▬▬▬
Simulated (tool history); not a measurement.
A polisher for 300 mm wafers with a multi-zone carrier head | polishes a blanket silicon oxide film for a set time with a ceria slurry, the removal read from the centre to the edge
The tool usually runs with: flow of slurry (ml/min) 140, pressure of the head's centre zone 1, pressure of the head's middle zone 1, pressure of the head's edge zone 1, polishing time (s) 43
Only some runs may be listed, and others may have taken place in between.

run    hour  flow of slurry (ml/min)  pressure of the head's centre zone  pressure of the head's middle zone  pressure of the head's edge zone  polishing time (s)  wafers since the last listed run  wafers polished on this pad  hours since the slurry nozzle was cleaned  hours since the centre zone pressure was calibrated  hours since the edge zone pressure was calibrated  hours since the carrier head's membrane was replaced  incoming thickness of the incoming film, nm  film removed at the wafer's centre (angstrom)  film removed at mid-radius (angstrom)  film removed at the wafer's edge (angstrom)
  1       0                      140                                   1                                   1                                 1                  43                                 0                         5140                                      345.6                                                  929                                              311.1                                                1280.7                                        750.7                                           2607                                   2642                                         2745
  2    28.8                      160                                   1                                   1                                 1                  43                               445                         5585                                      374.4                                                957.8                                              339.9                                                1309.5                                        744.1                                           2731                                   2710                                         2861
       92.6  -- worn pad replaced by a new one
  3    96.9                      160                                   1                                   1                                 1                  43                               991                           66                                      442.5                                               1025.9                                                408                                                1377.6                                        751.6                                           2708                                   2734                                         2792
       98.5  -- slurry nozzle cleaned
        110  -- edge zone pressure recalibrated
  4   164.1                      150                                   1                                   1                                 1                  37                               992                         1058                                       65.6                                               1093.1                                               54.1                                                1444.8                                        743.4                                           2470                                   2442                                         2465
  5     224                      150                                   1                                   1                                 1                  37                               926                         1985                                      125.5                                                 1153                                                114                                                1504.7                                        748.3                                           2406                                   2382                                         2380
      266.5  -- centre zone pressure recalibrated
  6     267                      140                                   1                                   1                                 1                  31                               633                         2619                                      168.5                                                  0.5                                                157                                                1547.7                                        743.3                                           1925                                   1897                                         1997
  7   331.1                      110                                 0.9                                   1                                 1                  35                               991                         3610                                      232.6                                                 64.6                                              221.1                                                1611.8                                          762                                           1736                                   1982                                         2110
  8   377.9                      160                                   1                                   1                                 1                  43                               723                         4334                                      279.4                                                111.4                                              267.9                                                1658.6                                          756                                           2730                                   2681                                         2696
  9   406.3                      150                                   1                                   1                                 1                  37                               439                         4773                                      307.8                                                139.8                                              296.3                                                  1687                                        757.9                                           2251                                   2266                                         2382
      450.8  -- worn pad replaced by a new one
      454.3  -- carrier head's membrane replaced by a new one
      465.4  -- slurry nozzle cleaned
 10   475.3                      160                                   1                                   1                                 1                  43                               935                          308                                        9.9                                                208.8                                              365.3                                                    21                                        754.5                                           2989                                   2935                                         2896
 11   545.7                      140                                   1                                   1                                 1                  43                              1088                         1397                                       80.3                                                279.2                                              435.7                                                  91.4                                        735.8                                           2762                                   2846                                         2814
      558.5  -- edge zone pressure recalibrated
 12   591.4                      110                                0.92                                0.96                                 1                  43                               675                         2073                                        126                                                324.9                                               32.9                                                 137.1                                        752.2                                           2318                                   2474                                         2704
▬▬▬

#### [Requirement]
Could you return exactly the stretch of the data above that starts at the line with "The tool usually" and ends at the line with "Only some runs", both lines included?

#### [Written reply]
The tool usually runs with: flow of slurry (ml/min) 140, pressure of the head's centre zone 1, pressure of the head's middle zone 1, pressure of the head's edge zone 1, polishing time (s) 43
Only some runs may be listed, and others may have taken place in between.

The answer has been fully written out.